DATASET ENTRIES section start

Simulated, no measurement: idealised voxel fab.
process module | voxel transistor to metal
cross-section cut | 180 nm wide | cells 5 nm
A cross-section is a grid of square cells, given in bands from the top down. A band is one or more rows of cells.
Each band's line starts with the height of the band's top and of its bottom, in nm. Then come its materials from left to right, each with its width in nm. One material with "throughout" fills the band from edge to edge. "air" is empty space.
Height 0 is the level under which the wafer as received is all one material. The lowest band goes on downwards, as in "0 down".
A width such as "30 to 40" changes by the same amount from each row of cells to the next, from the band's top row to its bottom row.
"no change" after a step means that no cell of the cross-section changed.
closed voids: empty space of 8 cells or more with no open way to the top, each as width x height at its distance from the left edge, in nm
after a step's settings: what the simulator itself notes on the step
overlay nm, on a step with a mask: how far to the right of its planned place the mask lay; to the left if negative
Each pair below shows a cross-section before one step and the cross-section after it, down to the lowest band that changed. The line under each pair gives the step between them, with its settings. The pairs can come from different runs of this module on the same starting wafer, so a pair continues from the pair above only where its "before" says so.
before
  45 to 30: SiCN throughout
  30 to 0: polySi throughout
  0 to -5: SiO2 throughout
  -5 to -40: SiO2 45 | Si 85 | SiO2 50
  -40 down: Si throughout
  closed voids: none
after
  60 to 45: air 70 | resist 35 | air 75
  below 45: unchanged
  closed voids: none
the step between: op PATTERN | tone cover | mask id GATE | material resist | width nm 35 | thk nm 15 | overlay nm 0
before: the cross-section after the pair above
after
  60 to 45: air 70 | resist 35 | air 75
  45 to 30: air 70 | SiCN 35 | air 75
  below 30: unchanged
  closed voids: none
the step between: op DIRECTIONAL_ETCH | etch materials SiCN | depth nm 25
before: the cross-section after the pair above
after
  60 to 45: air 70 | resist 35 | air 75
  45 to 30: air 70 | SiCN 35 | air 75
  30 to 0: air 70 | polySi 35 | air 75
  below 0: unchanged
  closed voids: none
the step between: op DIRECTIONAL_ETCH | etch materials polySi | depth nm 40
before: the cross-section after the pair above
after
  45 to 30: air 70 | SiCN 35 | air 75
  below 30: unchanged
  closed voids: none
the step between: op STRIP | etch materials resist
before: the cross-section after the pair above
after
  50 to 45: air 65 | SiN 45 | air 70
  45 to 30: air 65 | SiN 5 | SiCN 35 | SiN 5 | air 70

DATASET ENTRIES section end

- **EXERCISE**: As the answer, set down only the lines from the data above between the one holding "-5 to -40: SiO2 45 | Si 85 | SiO2 50" and the one holding "50 to 45: air 65 | SiN 45 | air 70", inclusive, exactly as they read.

- **RESULT**:
  -5 to -40: SiO2 45 | Si 85 | SiO2 50
  -40 down: Si throughout
  closed voids: none
after
  60 to 45: air 70 | resist 35 | air 75
  below 45: unchanged
  closed voids: none
the step between: op PATTERN | tone cover | mask id GATE | material resist | width nm 35 | thk nm 15 | overlay nm 0
before: the cross-section after the pair above
after
  60 to 45: air 70 | resist 35 | air 75
  45 to 30: air 70 | SiCN 35 | air 75
  below 30: unchanged
  closed voids: none
the step between: op DIRECTIONAL_ETCH | etch materials SiCN | depth nm 25
before: the cross-section after the pair above
after
  60 to 45: air 70 | resist 35 | air 75
  45 to 30: air 70 | SiCN 35 | air 75
  30 to 0: air 70 | polySi 35 | air 75
  below 0: unchanged
  closed voids: none
the step between: op DIRECTIONAL_ETCH | etch materials polySi | depth nm 40
before: the cross-section after the pair above
after
  45 to 30: air 70 | SiCN 35 | air 75
  below 30: unchanged
  closed voids: none
the step between: op STRIP | etch materials resist
before: the cross-section after the pair above
after
  50 to 45: air 65 | SiN 45 | air 70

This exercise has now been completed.